■ Listed entries ■
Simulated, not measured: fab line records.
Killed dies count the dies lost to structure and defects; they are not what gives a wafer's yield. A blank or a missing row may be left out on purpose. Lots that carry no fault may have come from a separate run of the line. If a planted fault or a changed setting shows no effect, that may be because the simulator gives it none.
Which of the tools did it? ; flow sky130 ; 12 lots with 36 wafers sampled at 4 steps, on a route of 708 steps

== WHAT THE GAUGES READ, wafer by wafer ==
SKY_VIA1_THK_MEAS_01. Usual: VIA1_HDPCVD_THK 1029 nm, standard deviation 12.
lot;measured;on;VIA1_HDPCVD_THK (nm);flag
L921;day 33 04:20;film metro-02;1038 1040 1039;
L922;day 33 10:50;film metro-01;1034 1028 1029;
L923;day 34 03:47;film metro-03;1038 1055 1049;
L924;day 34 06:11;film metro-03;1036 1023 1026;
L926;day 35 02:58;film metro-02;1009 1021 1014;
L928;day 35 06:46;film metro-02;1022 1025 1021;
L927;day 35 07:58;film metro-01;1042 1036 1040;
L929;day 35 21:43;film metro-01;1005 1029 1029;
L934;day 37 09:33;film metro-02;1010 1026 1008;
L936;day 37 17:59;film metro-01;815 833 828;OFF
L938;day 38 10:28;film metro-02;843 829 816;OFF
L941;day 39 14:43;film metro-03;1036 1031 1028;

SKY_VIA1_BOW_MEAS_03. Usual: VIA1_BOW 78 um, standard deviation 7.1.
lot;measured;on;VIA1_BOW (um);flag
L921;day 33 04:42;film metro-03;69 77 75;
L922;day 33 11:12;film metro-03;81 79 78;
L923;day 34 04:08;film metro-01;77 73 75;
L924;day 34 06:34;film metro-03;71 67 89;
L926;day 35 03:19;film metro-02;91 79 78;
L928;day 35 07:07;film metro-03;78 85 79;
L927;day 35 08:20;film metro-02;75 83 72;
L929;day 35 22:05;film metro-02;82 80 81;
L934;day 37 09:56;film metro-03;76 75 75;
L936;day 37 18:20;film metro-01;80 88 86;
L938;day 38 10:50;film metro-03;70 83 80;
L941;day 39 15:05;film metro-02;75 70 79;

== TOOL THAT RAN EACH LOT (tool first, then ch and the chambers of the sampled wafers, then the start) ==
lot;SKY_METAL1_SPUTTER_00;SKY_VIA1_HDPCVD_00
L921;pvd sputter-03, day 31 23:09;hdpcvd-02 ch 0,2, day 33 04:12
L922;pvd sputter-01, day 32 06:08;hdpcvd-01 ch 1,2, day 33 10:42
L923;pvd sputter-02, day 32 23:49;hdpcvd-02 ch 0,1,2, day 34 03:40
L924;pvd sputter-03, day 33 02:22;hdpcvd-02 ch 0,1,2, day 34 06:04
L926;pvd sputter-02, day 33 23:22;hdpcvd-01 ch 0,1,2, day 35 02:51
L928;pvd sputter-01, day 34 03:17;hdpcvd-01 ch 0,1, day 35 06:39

■ Work instruction ■
Please write out, exactly as they appear above, only the lines in the stretch from the line with "L924;day 34 06:34;film metro-03;71 67 89;" through the line with "L921;pvd sputter-03, day".

■ Task output ■
L924;day 34 06:34;film metro-03;71 67 89;
L926;day 35 03:19;film metro-02;91 79 78;
L928;day 35 07:07;film metro-03;78 85 79;
L927;day 35 08:20;film metro-02;75 83 72;
L929;day 35 22:05;film metro-02;82 80 81;
L934;day 37 09:56;film metro-03;76 75 75;
L936;day 37 18:20;film metro-01;80 88 86;
L938;day 38 10:50;film metro-03;70 83 80;
L941;day 39 15:05;film metro-02;75 70 79;

== TOOL THAT RAN EACH LOT (tool first, then ch and the chambers of the sampled wafers, then the start) ==
lot;SKY_METAL1_SPUTTER_00;SKY_VIA1_HDPCVD_00
L921;pvd sputter-03, day 31 23:09;hdpcvd-02 ch 0,2, day 33 04:12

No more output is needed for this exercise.